• Work instruction
In the data that follows, find the line with "stage_c: chip's temperature;"; transcribe it, every later line up to the one with "Only some runs", and that line as well, exactly and with no others.

• Supplied data
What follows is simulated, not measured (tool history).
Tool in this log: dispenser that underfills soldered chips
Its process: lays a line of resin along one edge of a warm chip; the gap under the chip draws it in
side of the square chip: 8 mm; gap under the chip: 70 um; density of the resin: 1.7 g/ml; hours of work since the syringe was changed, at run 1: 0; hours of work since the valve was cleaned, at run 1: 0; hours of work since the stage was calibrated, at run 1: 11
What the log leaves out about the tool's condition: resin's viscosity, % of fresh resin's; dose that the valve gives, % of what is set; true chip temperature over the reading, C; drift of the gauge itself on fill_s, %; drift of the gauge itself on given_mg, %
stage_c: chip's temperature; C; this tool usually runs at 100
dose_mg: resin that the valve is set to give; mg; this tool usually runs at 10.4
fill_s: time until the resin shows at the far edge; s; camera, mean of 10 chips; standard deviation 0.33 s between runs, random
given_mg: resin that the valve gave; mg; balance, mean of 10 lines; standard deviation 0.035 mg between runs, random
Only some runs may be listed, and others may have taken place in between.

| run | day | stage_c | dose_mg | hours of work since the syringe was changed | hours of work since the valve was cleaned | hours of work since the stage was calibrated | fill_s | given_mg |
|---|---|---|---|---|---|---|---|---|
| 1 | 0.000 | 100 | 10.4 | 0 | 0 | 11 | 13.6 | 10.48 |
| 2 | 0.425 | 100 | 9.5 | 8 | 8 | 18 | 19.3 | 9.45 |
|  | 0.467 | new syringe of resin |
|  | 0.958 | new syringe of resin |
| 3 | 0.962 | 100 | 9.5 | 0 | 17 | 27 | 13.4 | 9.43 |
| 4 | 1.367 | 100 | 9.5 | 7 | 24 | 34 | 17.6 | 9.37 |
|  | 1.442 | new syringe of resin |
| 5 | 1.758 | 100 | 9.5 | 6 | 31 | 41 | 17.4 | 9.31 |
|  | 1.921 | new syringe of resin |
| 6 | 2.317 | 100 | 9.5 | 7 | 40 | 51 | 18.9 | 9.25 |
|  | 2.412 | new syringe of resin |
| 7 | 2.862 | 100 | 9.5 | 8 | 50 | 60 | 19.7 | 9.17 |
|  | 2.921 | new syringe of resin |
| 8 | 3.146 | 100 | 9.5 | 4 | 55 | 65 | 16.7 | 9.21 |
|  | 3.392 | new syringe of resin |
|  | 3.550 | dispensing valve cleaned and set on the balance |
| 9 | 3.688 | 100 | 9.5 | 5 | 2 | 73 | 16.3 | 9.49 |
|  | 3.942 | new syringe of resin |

• Worked solution
stage_c: chip's temperature; C; this tool usually runs at 100
dose_mg: resin that the valve is set to give; mg; this tool usually runs at 10.4
fill_s: time until the resin shows at the far edge; s; camera, mean of 10 chips; standard deviation 0.33 s between runs, random
given_mg: resin that the valve gave; mg; balance, mean of 10 lines; standard deviation 0.035 mg between runs, random
Only some runs may be listed, and others may have taken place in between.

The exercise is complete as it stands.